Action item — For this exercise, please reproduce the records below word for word, from the first line through the line with "103 DEVELOP: 60 s".

-=-=-

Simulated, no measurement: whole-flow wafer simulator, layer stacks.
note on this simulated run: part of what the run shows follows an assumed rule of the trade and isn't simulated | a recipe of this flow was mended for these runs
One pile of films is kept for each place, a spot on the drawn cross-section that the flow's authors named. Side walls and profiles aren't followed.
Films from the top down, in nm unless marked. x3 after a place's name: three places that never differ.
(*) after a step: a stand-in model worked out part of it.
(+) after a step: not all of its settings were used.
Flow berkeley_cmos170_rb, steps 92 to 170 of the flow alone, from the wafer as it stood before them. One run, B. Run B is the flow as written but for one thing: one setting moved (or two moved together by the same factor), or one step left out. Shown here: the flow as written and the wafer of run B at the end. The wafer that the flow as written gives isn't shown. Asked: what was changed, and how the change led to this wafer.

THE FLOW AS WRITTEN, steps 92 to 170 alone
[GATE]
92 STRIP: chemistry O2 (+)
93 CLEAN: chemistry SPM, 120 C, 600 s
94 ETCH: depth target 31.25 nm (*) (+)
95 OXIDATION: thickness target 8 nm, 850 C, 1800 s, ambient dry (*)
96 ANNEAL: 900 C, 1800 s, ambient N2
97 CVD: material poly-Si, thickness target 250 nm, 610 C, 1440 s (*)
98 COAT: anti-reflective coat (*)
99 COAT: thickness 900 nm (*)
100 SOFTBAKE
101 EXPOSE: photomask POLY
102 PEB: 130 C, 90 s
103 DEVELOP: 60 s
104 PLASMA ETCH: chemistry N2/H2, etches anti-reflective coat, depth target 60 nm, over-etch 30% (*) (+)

-=-=-

Your solution —
Simulated, no measurement: whole-flow wafer simulator, layer stacks.
note on this simulated run: part of what the run shows follows an assumed rule of the trade and isn't simulated | a recipe of this flow was mended for these runs
One pile of films is kept for each place, a spot on the drawn cross-section that the flow's authors named. Side walls and profiles aren't followed.
Films from the top down, in nm unless marked. x3 after a place's name: three places that never differ.
(*) after a step: a stand-in model worked out part of it.
(+) after a step: not all of its settings were used.
Flow berkeley_cmos170_rb, steps 92 to 170 of the flow alone, from the wafer as it stood before them. One run, B. Run B is the flow as written but for one thing: one setting moved (or two moved together by the same factor), or one step left out. Shown here: the flow as written and the wafer of run B at the end. The wafer that the flow as written gives isn't shown. Asked: what was changed, and how the change led to this wafer.

THE FLOW AS WRITTEN, steps 92 to 170 alone
[GATE]
92 STRIP: chemistry O2 (+)
93 CLEAN: chemistry SPM, 120 C, 600 s
94 ETCH: depth target 31.25 nm (*) (+)
95 OXIDATION: thickness target 8 nm, 850 C, 1800 s, ambient dry (*)
96 ANNEAL: 900 C, 1800 s, ambient N2
97 CVD: material poly-Si, thickness target 250 nm, 610 C, 1440 s (*)
98 COAT: anti-reflective coat (*)
99 COAT: thickness 900 nm (*)
100 SOFTBAKE
101 EXPOSE: photomask POLY
102 PEB: 130 C, 90 s
103 DEVELOP: 60 s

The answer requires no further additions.